§ **SUPPLIED ENTRIES**
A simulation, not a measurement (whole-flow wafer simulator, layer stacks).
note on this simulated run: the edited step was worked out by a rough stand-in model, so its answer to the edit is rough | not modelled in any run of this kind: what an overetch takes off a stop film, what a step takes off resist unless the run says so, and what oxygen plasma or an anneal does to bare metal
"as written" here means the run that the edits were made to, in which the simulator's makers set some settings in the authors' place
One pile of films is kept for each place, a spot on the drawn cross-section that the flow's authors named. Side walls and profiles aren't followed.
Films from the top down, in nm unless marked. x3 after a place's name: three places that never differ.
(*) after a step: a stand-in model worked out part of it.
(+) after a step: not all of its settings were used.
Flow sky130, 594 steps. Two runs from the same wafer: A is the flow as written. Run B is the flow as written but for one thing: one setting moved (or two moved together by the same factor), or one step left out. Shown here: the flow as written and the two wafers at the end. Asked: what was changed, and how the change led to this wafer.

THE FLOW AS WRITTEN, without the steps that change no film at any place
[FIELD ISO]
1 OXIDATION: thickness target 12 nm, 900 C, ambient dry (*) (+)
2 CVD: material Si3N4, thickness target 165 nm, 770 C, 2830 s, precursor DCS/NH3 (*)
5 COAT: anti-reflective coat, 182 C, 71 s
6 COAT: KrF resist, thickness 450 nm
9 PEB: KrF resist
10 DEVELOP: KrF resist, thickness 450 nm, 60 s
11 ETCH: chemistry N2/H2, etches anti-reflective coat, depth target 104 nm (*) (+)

§ **WORK ITEM**
Set down each entry again, unchanged.

§ **EXPECTED ANSWER**
A simulation, not a measurement (whole-flow wafer simulator, layer stacks).
note on this simulated run: the edited step was worked out by a rough stand-in model, so its answer to the edit is rough | not modelled in any run of this kind: what an overetch takes off a stop film, what a step takes off resist unless the run says so, and what oxygen plasma or an anneal does to bare metal
"as written" here means the run that the edits were made to, in which the simulator's makers set some settings in the authors' place
One pile of films is kept for each place, a spot on the drawn cross-section that the flow's authors named. Side walls and profiles aren't followed.
Films from the top down, in nm unless marked. x3 after a place's name: three places that never differ.
(*) after a step: a stand-in model worked out part of it.
(+) after a step: not all of its settings were used.
Flow sky130, 594 steps. Two runs from the same wafer: A is the flow as written. Run B is the flow as written but for one thing: one setting moved (or two moved together by the same factor), or one step left out. Shown here: the flow as written and the two wafers at the end. Asked: what was changed, and how the change led to this wafer.

THE FLOW AS WRITTEN, without the steps that change no film at any place
[FIELD ISO]
1 OXIDATION: thickness target 12 nm, 900 C, ambient dry (*) (+)
2 CVD: material Si3N4, thickness target 165 nm, 770 C, 2830 s, precursor DCS/NH3 (*)
5 COAT: anti-reflective coat, 182 C, 71 s
6 COAT: KrF resist, thickness 450 nm
9 PEB: KrF resist
10 DEVELOP: KrF resist, thickness 450 nm, 60 s
11 ETCH: chemistry N2/H2, etches anti-reflective coat, depth target 104 nm (*) (+)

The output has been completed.